Input data:
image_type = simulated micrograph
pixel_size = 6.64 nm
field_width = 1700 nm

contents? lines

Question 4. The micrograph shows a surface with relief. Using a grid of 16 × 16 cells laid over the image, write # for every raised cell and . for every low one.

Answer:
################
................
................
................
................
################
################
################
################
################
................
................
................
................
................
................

Assignment:
Up to and including the line that contains "contents? lines", restate each line of the material above word for word, beginning with its first line.

Exercise answer:
image_type = simulated micrograph
pixel_size = 6.64 nm
field_width = 1700 nm

contents? lines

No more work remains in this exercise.